_ACTIVITY_. Copy the lines below exactly. Start at the first and finish with the line containing "start_h: hours from".

_DATASET RECORDS_.
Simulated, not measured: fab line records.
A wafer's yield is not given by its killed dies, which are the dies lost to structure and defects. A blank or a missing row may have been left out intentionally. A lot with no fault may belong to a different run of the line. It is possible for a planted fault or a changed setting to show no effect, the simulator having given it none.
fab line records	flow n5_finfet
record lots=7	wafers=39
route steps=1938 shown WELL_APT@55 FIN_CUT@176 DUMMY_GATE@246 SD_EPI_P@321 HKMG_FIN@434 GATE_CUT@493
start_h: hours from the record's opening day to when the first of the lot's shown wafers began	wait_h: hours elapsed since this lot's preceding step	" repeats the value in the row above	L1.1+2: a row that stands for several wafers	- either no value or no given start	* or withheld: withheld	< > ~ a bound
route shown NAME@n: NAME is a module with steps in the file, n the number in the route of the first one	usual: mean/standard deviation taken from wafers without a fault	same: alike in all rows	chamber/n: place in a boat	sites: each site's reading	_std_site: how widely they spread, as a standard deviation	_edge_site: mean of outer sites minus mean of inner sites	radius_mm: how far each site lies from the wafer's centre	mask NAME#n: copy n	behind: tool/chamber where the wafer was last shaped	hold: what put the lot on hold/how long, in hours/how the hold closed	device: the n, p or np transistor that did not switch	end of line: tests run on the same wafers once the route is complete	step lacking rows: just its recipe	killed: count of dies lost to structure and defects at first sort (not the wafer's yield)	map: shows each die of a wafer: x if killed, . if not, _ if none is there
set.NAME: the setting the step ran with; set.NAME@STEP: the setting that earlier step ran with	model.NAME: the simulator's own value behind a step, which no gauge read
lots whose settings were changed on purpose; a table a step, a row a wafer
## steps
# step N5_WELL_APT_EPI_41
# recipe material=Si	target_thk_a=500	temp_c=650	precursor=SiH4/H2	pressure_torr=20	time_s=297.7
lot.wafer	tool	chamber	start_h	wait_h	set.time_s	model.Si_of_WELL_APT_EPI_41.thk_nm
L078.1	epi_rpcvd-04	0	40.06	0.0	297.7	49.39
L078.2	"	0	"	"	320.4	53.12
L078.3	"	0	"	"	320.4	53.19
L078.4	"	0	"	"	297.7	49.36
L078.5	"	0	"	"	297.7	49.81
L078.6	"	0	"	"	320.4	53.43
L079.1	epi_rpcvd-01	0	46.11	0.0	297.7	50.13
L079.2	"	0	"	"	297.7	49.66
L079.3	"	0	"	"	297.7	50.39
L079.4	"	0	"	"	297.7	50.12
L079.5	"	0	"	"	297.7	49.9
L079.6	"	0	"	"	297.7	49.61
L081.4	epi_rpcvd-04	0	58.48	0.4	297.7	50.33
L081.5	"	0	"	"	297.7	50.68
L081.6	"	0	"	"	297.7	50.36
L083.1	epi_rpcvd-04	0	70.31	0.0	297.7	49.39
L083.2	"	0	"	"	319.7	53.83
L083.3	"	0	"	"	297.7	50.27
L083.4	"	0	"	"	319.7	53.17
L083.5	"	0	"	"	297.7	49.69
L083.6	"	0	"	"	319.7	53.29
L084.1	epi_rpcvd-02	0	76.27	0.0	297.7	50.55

_EXERCISE SOLUTION_.
Simulated, not measured: fab line records.
A wafer's yield is not given by its killed dies, which are the dies lost to structure and defects. A blank or a missing row may have been left out intentionally. A lot with no fault may belong to a different run of the line. It is possible for a planted fault or a changed setting to show no effect, the simulator having given it none.
fab line records	flow n5_finfet
record lots=7	wafers=39
route steps=1938 shown WELL_APT@55 FIN_CUT@176 DUMMY_GATE@246 SD_EPI_P@321 HKMG_FIN@434 GATE_CUT@493
start_h: hours from the record's opening day to when the first of the lot's shown wafers began	wait_h: hours elapsed since this lot's preceding step	" repeats the value in the row above	L1.1+2: a row that stands for several wafers	- either no value or no given start	* or withheld: withheld	< > ~ a bound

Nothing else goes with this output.